**Input data:**
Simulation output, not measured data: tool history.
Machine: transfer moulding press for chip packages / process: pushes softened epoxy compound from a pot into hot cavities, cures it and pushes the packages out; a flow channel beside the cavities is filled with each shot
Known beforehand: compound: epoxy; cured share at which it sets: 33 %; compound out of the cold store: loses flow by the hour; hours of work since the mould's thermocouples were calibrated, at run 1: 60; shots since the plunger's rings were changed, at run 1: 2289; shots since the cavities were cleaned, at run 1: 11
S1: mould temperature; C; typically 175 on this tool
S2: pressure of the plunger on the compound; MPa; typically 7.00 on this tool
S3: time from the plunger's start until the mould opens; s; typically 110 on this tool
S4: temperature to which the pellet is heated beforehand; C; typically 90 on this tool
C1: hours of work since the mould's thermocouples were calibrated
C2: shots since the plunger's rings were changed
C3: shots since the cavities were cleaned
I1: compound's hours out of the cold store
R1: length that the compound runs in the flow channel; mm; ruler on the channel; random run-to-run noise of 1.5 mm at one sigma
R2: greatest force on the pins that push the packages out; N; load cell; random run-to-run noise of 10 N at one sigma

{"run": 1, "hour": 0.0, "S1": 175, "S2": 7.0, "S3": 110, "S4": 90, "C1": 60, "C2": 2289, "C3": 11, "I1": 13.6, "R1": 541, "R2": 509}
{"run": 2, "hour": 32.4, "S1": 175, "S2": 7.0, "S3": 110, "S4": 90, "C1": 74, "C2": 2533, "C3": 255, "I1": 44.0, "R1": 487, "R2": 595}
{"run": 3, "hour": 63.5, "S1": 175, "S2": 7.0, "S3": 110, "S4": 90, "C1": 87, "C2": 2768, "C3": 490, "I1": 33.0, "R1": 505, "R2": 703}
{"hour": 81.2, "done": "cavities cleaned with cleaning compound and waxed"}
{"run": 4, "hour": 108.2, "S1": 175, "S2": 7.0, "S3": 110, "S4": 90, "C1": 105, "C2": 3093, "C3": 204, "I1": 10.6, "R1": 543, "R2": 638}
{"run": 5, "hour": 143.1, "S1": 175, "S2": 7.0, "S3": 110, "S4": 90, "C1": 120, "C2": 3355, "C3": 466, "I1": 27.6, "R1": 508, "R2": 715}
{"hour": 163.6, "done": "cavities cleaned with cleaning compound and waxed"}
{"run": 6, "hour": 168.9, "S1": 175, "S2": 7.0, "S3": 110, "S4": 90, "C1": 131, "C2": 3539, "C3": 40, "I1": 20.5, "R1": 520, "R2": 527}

**Task item:** Everything from the line with "S2: pressure of" through the line with "S4: temperature to" should be written out exactly as it appears above, end lines included, and nothing outside that range.

**Task response:**
S2: pressure of the plunger on the compound; MPa; typically 7.00 on this tool
S3: time from the plunger's start until the mould opens; s; typically 110 on this tool
S4: temperature to which the pellet is heated beforehand; C; typically 90 on this tool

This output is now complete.